Data supplied -
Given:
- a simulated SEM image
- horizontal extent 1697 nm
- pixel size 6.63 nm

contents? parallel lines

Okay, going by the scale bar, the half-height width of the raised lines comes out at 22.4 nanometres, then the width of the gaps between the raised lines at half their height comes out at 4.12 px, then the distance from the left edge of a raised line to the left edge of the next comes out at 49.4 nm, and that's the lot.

Work task - Your answer must consist only of the lines from the start of the records above through the line with "contents? parallel lines", each retyped exactly.

Exercise output -
Given:
- a simulated SEM image
- horizontal extent 1697 nm
- pixel size 6.63 nm

contents? parallel lines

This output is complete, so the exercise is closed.